Requirement: Extract, unchanged, every line from the top of the material below through the line with "It should be noted that heights", and no more.

Available data:
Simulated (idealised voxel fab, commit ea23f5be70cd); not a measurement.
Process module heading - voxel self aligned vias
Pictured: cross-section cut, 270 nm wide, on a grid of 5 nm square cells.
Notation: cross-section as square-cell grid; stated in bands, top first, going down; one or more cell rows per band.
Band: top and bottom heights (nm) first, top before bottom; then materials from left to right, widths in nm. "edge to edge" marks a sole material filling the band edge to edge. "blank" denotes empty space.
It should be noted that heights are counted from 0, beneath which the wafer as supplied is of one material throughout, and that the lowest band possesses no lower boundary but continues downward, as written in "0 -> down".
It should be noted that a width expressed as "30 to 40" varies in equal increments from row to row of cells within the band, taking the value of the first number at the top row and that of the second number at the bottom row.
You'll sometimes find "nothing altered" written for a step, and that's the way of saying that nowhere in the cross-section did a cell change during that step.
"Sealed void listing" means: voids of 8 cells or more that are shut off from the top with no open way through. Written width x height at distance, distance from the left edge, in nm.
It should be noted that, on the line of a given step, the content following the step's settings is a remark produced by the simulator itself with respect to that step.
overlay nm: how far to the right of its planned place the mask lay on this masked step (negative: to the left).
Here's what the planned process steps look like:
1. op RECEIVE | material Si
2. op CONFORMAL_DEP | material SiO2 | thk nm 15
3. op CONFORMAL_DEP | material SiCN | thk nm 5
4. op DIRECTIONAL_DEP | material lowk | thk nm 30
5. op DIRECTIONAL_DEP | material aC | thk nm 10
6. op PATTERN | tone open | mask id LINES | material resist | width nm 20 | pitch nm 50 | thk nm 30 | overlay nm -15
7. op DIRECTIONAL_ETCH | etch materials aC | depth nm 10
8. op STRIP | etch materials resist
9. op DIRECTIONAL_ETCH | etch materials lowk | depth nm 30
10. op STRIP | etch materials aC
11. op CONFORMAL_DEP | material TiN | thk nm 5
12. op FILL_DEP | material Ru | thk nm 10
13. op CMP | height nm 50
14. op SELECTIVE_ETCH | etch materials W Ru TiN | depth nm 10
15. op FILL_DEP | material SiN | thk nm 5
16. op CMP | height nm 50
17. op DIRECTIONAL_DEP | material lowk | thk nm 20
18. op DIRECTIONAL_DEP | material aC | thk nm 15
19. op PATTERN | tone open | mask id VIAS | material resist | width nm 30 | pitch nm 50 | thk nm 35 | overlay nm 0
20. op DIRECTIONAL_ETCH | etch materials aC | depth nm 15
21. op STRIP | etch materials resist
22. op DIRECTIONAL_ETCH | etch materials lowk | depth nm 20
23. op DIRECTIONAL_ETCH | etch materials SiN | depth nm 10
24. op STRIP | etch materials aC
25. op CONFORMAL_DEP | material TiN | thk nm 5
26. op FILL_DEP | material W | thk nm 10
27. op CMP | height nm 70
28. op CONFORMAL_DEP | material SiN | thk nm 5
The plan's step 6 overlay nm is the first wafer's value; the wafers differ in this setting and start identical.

Task solution:
Simulated (idealised voxel fab, commit ea23f5be70cd); not a measurement.
Process module heading - voxel self aligned vias
Pictured: cross-section cut, 270 nm wide, on a grid of 5 nm square cells.
Notation: cross-section as square-cell grid; stated in bands, top first, going down; one or more cell rows per band.
Band: top and bottom heights (nm) first, top before bottom; then materials from left to right, widths in nm. "edge to edge" marks a sole material filling the band edge to edge. "blank" denotes empty space.
It should be noted that heights are counted from 0, beneath which the wafer as supplied is of one material throughout, and that the lowest band possesses no lower boundary but continues downward, as written in "0 -> down".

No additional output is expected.